WORK TASK
Start at the line below containing "Killed dies count" and stop at the line containing "route steps=202 shown". Repeat every line of that stretch exactly, and nothing outside it.

---------- PROVIDED INFORMATION ----------

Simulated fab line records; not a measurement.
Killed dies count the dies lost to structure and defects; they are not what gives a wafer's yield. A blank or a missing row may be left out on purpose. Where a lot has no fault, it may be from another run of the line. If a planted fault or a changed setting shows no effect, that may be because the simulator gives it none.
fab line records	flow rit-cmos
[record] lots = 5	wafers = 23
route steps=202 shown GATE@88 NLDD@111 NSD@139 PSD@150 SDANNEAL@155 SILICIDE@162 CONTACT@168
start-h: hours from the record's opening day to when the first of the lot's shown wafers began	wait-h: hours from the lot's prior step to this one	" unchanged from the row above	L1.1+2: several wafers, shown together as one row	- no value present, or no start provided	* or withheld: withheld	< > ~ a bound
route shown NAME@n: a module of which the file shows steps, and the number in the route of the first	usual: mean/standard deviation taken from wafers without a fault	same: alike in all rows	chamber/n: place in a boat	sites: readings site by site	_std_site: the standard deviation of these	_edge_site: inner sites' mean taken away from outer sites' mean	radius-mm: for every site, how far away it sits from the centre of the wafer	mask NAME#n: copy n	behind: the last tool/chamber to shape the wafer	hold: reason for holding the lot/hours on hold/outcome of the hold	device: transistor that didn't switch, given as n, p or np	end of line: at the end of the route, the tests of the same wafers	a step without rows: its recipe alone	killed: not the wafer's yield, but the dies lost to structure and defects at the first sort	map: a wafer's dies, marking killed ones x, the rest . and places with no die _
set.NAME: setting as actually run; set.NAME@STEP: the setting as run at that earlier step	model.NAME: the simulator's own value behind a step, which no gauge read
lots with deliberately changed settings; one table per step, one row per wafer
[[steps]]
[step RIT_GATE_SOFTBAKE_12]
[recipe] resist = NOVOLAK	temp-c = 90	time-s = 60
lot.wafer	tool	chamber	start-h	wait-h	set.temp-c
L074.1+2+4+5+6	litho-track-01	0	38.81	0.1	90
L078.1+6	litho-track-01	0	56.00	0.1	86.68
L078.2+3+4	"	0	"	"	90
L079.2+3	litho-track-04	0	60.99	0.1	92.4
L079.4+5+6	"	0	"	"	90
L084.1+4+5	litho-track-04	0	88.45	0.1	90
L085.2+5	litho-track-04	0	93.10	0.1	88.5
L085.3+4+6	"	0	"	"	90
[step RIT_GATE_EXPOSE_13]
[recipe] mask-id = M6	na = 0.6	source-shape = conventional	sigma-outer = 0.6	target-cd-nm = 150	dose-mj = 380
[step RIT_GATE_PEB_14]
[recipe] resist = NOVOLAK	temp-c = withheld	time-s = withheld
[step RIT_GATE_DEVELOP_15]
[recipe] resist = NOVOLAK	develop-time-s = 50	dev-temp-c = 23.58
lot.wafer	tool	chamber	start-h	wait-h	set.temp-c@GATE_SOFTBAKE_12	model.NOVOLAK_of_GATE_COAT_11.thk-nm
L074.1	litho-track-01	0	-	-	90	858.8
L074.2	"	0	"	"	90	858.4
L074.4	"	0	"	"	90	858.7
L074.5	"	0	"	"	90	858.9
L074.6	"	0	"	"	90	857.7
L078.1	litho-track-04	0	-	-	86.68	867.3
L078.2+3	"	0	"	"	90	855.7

----------

EXPECTED ANSWER
Killed dies count the dies lost to structure and defects; they are not what gives a wafer's yield. A blank or a missing row may be left out on purpose. Where a lot has no fault, it may be from another run of the line. If a planted fault or a changed setting shows no effect, that may be because the simulator gives it none.
fab line records	flow rit-cmos
[record] lots = 5	wafers = 23
route steps=202 shown GATE@88 NLDD@111 NSD@139 PSD@150 SDANNEAL@155 SILICIDE@162 CONTACT@168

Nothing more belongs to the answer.